**EXTRACTED RECORDS**
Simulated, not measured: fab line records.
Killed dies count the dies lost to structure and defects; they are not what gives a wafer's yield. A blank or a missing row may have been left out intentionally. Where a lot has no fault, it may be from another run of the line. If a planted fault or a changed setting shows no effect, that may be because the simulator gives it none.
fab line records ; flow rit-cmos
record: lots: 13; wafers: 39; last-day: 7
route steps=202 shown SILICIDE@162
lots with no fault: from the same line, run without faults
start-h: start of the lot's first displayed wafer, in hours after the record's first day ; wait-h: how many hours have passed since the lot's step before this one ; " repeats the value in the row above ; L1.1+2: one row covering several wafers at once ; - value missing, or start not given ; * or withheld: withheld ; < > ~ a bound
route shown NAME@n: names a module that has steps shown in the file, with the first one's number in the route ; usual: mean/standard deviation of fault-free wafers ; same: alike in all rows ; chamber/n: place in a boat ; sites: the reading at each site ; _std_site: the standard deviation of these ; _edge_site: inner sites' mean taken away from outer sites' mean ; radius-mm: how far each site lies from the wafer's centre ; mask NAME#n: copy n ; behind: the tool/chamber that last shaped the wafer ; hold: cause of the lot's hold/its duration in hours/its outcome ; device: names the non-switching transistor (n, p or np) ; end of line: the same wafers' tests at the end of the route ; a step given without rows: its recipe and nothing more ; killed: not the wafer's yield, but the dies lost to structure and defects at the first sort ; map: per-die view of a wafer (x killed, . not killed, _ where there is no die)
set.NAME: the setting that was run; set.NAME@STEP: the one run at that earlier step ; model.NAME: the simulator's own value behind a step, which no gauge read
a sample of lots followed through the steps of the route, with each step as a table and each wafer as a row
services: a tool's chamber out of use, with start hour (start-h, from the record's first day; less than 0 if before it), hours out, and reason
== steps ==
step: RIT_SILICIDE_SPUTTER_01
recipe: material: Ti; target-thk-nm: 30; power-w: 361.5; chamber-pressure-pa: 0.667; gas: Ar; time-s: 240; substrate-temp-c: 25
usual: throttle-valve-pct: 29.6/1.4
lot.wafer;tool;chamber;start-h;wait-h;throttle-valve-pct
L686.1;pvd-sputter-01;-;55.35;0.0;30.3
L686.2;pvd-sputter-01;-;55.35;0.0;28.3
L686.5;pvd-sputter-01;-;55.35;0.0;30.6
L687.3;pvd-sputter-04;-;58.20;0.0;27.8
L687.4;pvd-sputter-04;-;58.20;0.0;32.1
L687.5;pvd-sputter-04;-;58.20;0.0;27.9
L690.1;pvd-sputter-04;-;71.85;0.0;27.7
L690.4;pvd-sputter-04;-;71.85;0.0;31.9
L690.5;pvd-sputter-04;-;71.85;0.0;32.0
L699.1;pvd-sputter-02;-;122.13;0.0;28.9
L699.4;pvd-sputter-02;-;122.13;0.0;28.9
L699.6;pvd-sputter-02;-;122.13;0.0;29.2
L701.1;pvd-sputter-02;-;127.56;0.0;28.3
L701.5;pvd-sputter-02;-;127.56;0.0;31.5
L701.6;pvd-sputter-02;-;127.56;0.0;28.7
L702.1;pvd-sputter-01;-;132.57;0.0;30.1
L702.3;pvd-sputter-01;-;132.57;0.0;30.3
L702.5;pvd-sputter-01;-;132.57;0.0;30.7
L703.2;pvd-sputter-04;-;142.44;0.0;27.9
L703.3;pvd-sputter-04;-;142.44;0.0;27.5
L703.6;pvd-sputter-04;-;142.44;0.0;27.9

**REQUIRED ACTION**
Reproduce the listing above exactly as far as the line with "start-h: start of", that line included.

**WRITTEN ANSWER**
Simulated, not measured: fab line records.
Killed dies count the dies lost to structure and defects; they are not what gives a wafer's yield. A blank or a missing row may have been left out intentionally. Where a lot has no fault, it may be from another run of the line. If a planted fault or a changed setting shows no effect, that may be because the simulator gives it none.
fab line records ; flow rit-cmos
record: lots: 13; wafers: 39; last-day: 7
route steps=202 shown SILICIDE@162
lots with no fault: from the same line, run without faults
start-h: start of the lot's first displayed wafer, in hours after the record's first day ; wait-h: how many hours have passed since the lot's step before this one ; " repeats the value in the row above ; L1.1+2: one row covering several wafers at once ; - value missing, or start not given ; * or withheld: withheld ; < > ~ a bound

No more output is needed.